## WORK INSTRUCTION
Without changing a single word, set down all of the records.

## EXTRACTED DATA
[Start of section]

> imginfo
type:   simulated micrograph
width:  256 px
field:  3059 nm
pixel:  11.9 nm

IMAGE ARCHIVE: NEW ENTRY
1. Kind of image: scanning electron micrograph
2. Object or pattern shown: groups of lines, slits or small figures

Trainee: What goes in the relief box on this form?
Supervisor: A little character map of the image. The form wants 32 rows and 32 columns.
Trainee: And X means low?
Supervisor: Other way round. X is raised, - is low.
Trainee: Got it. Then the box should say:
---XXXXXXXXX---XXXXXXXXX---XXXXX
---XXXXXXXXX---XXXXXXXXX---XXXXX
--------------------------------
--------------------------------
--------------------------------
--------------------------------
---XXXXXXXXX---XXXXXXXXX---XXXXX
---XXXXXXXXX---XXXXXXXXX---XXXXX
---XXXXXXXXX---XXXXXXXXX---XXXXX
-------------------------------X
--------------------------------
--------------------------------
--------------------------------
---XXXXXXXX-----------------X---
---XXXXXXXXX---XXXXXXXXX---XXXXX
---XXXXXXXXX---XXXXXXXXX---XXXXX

[End of section]

## RESPONSE
> imginfo
type:   simulated micrograph
width:  256 px
field:  3059 nm
pixel:  11.9 nm

IMAGE ARCHIVE: NEW ENTRY
1. Kind of image: scanning electron micrograph
2. Object or pattern shown: groups of lines, slits or small figures

Trainee: What goes in the relief box on this form?
Supervisor: A little character map of the image. The form wants 32 rows and 32 columns.
Trainee: And X means low?
Supervisor: Other way round. X is raised, - is low.
Trainee: Got it. Then the box should say:
---XXXXXXXXX---XXXXXXXXX---XXXXX
---XXXXXXXXX---XXXXXXXXX---XXXXX
--------------------------------
--------------------------------
--------------------------------
--------------------------------
---XXXXXXXXX---XXXXXXXXX---XXXXX
---XXXXXXXXX---XXXXXXXXX---XXXXX
---XXXXXXXXX---XXXXXXXXX---XXXXX
-------------------------------X
--------------------------------
--------------------------------
--------------------------------
---XXXXXXXX-----------------X---
---XXXXXXXXX---XXXXXXXXX---XXXXX
---XXXXXXXXX---XXXXXXXXX---XXXXX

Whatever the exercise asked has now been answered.